▸ EXERCISE
Instruction for the entries that follow: retype exactly the lines from the line with "Hidden state: wafer" to the line with "B1: reference wafer", both included, and omit all others.

▸ PROVIDED INFORMATION
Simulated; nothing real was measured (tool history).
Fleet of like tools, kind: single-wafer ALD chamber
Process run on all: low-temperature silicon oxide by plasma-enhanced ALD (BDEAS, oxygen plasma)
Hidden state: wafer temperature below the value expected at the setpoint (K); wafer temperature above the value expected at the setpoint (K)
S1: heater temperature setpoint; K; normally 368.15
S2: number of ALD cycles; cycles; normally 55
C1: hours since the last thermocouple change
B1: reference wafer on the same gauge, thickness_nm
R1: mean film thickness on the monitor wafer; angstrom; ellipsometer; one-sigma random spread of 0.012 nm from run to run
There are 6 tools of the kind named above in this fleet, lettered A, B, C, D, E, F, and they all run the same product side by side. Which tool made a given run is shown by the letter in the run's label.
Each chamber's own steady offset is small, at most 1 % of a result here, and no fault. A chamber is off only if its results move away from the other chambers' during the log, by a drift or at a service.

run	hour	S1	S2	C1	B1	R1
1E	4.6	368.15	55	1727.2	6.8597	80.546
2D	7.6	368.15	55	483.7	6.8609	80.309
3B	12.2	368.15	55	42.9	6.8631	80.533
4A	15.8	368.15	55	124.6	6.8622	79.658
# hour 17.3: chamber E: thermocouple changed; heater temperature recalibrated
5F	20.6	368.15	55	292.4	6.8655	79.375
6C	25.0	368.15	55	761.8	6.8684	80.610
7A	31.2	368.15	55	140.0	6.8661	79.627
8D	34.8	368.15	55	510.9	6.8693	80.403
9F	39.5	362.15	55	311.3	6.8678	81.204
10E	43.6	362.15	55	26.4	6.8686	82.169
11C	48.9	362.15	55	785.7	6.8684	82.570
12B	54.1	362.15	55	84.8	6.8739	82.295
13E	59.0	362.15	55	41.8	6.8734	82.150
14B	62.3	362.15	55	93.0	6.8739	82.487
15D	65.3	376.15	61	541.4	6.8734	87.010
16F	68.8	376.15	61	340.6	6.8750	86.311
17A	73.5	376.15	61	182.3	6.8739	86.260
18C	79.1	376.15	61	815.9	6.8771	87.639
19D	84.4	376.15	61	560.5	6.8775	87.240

▸ ANSWER BOX
Hidden state: wafer temperature below the value expected at the setpoint (K); wafer temperature above the value expected at the setpoint (K)
S1: heater temperature setpoint; K; normally 368.15
S2: number of ALD cycles; cycles; normally 55
C1: hours since the last thermocouple change
B1: reference wafer on the same gauge, thickness_nm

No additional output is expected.